This exercise requires every record to be repeated exactly.

→ Records shown

--------------------

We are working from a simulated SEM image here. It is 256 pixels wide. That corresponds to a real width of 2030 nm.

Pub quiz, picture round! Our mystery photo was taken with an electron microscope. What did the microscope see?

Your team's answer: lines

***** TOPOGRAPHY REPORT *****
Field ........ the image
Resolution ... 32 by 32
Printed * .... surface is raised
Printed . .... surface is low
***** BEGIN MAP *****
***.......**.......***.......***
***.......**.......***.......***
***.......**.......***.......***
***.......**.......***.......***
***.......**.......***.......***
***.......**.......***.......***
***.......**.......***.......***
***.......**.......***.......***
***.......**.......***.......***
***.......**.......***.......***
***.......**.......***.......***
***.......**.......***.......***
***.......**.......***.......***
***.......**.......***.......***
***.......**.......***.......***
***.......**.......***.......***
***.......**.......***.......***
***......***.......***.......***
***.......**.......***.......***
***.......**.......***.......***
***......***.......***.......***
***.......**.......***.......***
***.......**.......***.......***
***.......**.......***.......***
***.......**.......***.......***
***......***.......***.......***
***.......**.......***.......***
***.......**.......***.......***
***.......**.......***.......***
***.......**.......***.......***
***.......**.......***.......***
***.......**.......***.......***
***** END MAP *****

--------------------

→ Your solution
We are working from a simulated SEM image here. It is 256 pixels wide. That corresponds to a real width of 2030 nm.

Pub quiz, picture round! Our mystery photo was taken with an electron microscope. What did the microscope see?

Your team's answer: lines

***** TOPOGRAPHY REPORT *****
Field ........ the image
Resolution ... 32 by 32
Printed * .... surface is raised
Printed . .... surface is low
***** BEGIN MAP *****
***.......**.......***.......***
***.......**.......***.......***
***.......**.......***.......***
***.......**.......***.......***
***.......**.......***.......***
***.......**.......***.......***
***.......**.......***.......***
***.......**.......***.......***
***.......**.......***.......***
***.......**.......***.......***
***.......**.......***.......***
***.......**.......***.......***
***.......**.......***.......***
***.......**.......***.......***
***.......**.......***.......***
***.......**.......***.......***
***.......**.......***.......***
***......***.......***.......***
***.......**.......***.......***
***.......**.......***.......***
***......***.......***.......***
***.......**.......***.......***
***.......**.......***.......***
***.......**.......***.......***
***.......**.......***.......***
***......***.......***.......***
***.......**.......***.......***
***.......**.......***.......***
***.......**.......***.......***
***.......**.......***.......***
***.......**.......***.......***
***.......**.......***.......***
***** END MAP *****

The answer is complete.